Supplied material:
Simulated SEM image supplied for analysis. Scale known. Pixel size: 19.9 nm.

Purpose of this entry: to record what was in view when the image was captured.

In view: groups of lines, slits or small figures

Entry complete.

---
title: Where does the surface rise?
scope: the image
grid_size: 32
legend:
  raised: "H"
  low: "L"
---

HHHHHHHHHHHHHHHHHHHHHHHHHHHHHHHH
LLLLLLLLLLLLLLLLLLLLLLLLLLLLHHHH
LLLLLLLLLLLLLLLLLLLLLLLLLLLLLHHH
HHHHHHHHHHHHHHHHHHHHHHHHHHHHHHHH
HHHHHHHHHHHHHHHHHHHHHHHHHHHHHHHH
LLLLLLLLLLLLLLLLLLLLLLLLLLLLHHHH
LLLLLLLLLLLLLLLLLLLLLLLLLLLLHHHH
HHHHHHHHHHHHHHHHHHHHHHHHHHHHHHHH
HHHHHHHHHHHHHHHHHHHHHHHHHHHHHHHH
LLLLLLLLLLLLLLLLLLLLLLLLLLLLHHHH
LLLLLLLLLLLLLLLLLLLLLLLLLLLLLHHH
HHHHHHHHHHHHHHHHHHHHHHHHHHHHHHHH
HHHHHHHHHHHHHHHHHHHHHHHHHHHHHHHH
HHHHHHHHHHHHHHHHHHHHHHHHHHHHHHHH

Assigned task:
Output each line of the records above exactly, beginning at the first, and stop once the line containing "title: Where does the surface rise?" has been output.

Task result:
Simulated SEM image supplied for analysis. Scale known. Pixel size: 19.9 nm.

Purpose of this entry: to record what was in view when the image was captured.

In view: groups of lines, slits or small figures

Entry complete.

---
title: Where does the surface rise?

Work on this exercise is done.